+ + +
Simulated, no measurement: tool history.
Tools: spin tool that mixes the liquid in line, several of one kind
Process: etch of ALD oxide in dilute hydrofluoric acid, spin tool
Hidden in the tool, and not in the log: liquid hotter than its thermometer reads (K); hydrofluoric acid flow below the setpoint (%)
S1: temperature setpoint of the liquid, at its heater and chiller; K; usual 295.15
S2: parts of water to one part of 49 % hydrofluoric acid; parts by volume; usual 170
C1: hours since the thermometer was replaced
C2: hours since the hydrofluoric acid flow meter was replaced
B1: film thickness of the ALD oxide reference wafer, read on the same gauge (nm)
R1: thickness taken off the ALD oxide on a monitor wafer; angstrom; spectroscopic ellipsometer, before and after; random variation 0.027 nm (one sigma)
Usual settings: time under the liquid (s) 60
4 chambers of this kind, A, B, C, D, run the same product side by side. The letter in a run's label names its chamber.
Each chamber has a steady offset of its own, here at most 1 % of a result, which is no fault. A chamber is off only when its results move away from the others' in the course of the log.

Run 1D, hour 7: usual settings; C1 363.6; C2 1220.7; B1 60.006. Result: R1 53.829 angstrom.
+ + +

TASK ITEM: Each record above needs to be given again exactly as written.

REPLY:
Simulated, no measurement: tool history.
Tools: spin tool that mixes the liquid in line, several of one kind
Process: etch of ALD oxide in dilute hydrofluoric acid, spin tool
Hidden in the tool, and not in the log: liquid hotter than its thermometer reads (K); hydrofluoric acid flow below the setpoint (%)
S1: temperature setpoint of the liquid, at its heater and chiller; K; usual 295.15
S2: parts of water to one part of 49 % hydrofluoric acid; parts by volume; usual 170
C1: hours since the thermometer was replaced
C2: hours since the hydrofluoric acid flow meter was replaced
B1: film thickness of the ALD oxide reference wafer, read on the same gauge (nm)
R1: thickness taken off the ALD oxide on a monitor wafer; angstrom; spectroscopic ellipsometer, before and after; random variation 0.027 nm (one sigma)
Usual settings: time under the liquid (s) 60
4 chambers of this kind, A, B, C, D, run the same product side by side. The letter in a run's label names its chamber.
Each chamber has a steady offset of its own, here at most 1 % of a result, which is no fault. A chamber is off only when its results move away from the others' in the course of the log.

Run 1D, hour 7: usual settings; C1 363.6; C2 1220.7; B1 60.006. Result: R1 53.829 angstrom.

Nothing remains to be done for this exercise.